··· EXTRACTED RECORDS
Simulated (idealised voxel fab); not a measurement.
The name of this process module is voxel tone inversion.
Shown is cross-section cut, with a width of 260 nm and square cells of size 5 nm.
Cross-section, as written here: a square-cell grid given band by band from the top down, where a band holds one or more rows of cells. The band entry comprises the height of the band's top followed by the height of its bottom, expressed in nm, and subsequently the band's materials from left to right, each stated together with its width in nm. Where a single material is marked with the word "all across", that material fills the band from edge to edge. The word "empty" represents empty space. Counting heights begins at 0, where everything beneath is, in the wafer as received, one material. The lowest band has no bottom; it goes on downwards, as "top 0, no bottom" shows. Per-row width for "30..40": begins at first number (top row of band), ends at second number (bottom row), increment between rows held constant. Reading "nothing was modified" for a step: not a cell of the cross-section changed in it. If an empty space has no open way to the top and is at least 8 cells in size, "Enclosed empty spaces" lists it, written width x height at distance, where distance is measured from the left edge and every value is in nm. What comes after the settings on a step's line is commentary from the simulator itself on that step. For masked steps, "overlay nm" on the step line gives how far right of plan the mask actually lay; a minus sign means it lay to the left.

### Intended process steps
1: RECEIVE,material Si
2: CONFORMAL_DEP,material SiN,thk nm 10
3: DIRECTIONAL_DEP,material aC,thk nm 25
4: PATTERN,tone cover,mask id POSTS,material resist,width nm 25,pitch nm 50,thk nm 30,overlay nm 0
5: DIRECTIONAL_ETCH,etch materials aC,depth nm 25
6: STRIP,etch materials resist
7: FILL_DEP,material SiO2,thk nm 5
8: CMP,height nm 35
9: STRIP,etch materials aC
······

**BRIEF**
Your task is to restate every record exactly.

**ANSWER SPACE**
Simulated (idealised voxel fab); not a measurement.
The name of this process module is voxel tone inversion.
Shown is cross-section cut, with a width of 260 nm and square cells of size 5 nm.
Cross-section, as written here: a square-cell grid given band by band from the top down, where a band holds one or more rows of cells. The band entry comprises the height of the band's top followed by the height of its bottom, expressed in nm, and subsequently the band's materials from left to right, each stated together with its width in nm. Where a single material is marked with the word "all across", that material fills the band from edge to edge. The word "empty" represents empty space. Counting heights begins at 0, where everything beneath is, in the wafer as received, one material. The lowest band has no bottom; it goes on downwards, as "top 0, no bottom" shows. Per-row width for "30..40": begins at first number (top row of band), ends at second number (bottom row), increment between rows held constant. Reading "nothing was modified" for a step: not a cell of the cross-section changed in it. If an empty space has no open way to the top and is at least 8 cells in size, "Enclosed empty spaces" lists it, written width x height at distance, where distance is measured from the left edge and every value is in nm. What comes after the settings on a step's line is commentary from the simulator itself on that step. For masked steps, "overlay nm" on the step line gives how far right of plan the mask actually lay; a minus sign means it lay to the left.

### Intended process steps
1: RECEIVE,material Si
2: CONFORMAL_DEP,material SiN,thk nm 10
3: DIRECTIONAL_DEP,material aC,thk nm 25
4: PATTERN,tone cover,mask id POSTS,material resist,width nm 25,pitch nm 50,thk nm 30,overlay nm 0
5: DIRECTIONAL_ETCH,etch materials aC,depth nm 25
6: STRIP,etch materials resist
7: FILL_DEP,material SiO2,thk nm 5
8: CMP,height nm 35
9: STRIP,etch materials aC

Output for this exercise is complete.